--- ACTIVITY ---
Lines from the beginning of the entries up to and including the one with "Allowed range for" must be duplicated word for word; leave out all others.

--- MATERIAL SUPPLIED ---
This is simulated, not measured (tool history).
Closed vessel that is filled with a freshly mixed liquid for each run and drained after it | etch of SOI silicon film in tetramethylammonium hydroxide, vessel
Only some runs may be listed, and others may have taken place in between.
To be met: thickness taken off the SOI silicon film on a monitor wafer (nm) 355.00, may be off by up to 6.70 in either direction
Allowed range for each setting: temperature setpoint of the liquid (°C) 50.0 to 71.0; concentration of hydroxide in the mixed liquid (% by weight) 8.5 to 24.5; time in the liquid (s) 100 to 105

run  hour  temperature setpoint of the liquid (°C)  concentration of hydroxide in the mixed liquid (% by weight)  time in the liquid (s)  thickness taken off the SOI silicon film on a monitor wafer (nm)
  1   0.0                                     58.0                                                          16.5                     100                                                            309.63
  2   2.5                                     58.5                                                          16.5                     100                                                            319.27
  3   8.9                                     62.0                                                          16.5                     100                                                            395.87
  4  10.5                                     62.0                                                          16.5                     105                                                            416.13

--- WORKED SOLUTION ---
This is simulated, not measured (tool history).
Closed vessel that is filled with a freshly mixed liquid for each run and drained after it | etch of SOI silicon film in tetramethylammonium hydroxide, vessel
Only some runs may be listed, and others may have taken place in between.
To be met: thickness taken off the SOI silicon film on a monitor wafer (nm) 355.00, may be off by up to 6.70 in either direction
Allowed range for each setting: temperature setpoint of the liquid (°C) 50.0 to 71.0; concentration of hydroxide in the mixed liquid (% by weight) 8.5 to 24.5; time in the liquid (s) 100 to 105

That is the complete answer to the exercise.